**Work instruction**: Give back exactly the lines that run from the beginning of the entries to the line containing "Read whatever lies", both included, and nothing else.

**Material supplied**:

◆ ◆ ◆

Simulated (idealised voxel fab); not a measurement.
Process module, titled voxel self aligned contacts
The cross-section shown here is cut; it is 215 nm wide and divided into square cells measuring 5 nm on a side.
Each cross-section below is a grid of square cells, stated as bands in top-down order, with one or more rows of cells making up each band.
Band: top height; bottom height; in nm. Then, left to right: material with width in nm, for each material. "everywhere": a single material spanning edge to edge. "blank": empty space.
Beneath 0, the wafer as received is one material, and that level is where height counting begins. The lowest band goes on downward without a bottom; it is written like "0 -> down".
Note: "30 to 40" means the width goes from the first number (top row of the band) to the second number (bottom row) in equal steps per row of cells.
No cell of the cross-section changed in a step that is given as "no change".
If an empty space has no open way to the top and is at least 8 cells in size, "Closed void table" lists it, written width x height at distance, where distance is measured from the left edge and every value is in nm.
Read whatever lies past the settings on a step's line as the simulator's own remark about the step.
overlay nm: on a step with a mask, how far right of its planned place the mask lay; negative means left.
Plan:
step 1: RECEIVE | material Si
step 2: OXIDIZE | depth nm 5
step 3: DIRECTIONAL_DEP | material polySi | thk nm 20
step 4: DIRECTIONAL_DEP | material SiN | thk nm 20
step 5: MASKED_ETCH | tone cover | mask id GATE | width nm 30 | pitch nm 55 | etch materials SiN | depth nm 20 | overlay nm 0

◆ ◆ ◆

**Worked solution**:
Simulated (idealised voxel fab); not a measurement.
Process module, titled voxel self aligned contacts
The cross-section shown here is cut; it is 215 nm wide and divided into square cells measuring 5 nm on a side.
Each cross-section below is a grid of square cells, stated as bands in top-down order, with one or more rows of cells making up each band.
Band: top height; bottom height; in nm. Then, left to right: material with width in nm, for each material. "everywhere": a single material spanning edge to edge. "blank": empty space.
Beneath 0, the wafer as received is one material, and that level is where height counting begins. The lowest band goes on downward without a bottom; it is written like "0 -> down".
Note: "30 to 40" means the width goes from the first number (top row of the band) to the second number (bottom row) in equal steps per row of cells.
No cell of the cross-section changed in a step that is given as "no change".
If an empty space has no open way to the top and is at least 8 cells in size, "Closed void table" lists it, written width x height at distance, where distance is measured from the left edge and every value is in nm.
Read whatever lies past the settings on a step's line as the simulator's own remark about the step.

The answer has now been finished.